__Given records__:
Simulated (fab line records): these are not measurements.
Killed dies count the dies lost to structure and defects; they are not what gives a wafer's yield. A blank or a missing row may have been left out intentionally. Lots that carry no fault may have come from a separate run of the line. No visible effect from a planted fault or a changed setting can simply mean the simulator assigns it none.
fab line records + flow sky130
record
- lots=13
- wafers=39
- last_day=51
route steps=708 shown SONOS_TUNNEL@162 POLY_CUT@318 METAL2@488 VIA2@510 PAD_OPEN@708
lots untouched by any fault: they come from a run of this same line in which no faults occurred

__Work task__:
Go through the material and set every line down again exactly.

__Answer section__:
Simulated (fab line records): these are not measurements.
Killed dies count the dies lost to structure and defects; they are not what gives a wafer's yield. A blank or a missing row may have been left out intentionally. Lots that carry no fault may have come from a separate run of the line. No visible effect from a planted fault or a changed setting can simply mean the simulator assigns it none.
fab line records + flow sky130
record
- lots=13
- wafers=39
- last_day=51
route steps=708 shown SONOS_TUNNEL@162 POLY_CUT@318 METAL2@488 VIA2@510 PAD_OPEN@708
lots untouched by any fault: they come from a run of this same line in which no faults occurred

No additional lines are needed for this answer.